========
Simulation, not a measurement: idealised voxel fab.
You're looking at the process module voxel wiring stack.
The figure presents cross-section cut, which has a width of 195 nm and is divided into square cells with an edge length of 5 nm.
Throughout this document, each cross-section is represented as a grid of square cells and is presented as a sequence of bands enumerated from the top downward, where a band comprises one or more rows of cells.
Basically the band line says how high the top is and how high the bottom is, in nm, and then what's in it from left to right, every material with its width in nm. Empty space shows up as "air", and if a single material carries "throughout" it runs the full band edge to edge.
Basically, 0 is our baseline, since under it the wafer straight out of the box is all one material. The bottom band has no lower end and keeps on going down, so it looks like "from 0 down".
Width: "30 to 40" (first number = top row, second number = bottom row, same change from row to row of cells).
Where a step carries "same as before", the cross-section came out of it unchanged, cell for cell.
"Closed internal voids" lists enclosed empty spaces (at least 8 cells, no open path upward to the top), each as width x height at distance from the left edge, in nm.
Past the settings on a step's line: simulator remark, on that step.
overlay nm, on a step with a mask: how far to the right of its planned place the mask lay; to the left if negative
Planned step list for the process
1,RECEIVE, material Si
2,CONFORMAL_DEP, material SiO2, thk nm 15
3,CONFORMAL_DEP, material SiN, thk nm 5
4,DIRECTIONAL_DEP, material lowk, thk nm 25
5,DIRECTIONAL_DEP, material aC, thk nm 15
========

- **Work instruction**
The whole of the data is to be copied out word for word.

- **Response**
Simulation, not a measurement: idealised voxel fab.
You're looking at the process module voxel wiring stack.
The figure presents cross-section cut, which has a width of 195 nm and is divided into square cells with an edge length of 5 nm.
Throughout this document, each cross-section is represented as a grid of square cells and is presented as a sequence of bands enumerated from the top downward, where a band comprises one or more rows of cells.
Basically the band line says how high the top is and how high the bottom is, in nm, and then what's in it from left to right, every material with its width in nm. Empty space shows up as "air", and if a single material carries "throughout" it runs the full band edge to edge.
Basically, 0 is our baseline, since under it the wafer straight out of the box is all one material. The bottom band has no lower end and keeps on going down, so it looks like "from 0 down".
Width: "30 to 40" (first number = top row, second number = bottom row, same change from row to row of cells).
Where a step carries "same as before", the cross-section came out of it unchanged, cell for cell.
"Closed internal voids" lists enclosed empty spaces (at least 8 cells, no open path upward to the top), each as width x height at distance from the left edge, in nm.
Past the settings on a step's line: simulator remark, on that step.
overlay nm, on a step with a mask: how far to the right of its planned place the mask lay; to the left if negative
Planned step list for the process
1,RECEIVE, material Si
2,CONFORMAL_DEP, material SiO2, thk nm 15
3,CONFORMAL_DEP, material SiN, thk nm 5
4,DIRECTIONAL_DEP, material lowk, thk nm 25
5,DIRECTIONAL_DEP, material aC, thk nm 15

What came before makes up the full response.